· · · ·
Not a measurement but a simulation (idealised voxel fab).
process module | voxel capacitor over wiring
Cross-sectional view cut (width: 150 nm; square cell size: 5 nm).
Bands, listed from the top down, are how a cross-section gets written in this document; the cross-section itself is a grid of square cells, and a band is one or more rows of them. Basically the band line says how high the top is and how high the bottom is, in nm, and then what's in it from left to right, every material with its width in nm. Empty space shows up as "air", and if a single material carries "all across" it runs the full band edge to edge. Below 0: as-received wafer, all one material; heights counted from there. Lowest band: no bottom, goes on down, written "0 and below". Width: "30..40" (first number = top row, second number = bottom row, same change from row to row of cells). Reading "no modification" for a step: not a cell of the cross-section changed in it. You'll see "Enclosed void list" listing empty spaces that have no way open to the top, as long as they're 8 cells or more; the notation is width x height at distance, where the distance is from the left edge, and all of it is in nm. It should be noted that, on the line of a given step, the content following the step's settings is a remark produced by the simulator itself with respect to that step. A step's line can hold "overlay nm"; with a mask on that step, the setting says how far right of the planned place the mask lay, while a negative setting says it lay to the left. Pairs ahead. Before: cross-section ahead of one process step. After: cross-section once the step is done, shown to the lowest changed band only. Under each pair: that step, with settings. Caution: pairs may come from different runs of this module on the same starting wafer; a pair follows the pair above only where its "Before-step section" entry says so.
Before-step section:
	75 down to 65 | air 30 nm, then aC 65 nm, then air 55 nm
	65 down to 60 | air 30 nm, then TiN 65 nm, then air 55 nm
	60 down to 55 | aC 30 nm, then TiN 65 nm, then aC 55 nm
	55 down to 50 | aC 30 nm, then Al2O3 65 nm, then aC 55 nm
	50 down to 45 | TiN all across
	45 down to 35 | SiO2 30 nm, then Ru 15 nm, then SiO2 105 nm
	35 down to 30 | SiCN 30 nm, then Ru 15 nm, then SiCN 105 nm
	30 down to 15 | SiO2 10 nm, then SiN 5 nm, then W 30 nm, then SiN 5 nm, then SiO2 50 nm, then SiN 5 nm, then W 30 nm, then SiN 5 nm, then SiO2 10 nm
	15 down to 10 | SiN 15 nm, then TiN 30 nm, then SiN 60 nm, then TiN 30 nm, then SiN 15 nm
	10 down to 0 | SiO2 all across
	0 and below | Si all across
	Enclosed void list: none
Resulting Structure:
· · · ·

* _WORK TASK_
Where the line with "Cross-sectional view cut" ends, your copy should end too; please return exactly the lines from the first line of the data through it.

* _REPLY_
Not a measurement but a simulation (idealised voxel fab).
process module | voxel capacitor over wiring
Cross-sectional view cut (width: 150 nm; square cell size: 5 nm).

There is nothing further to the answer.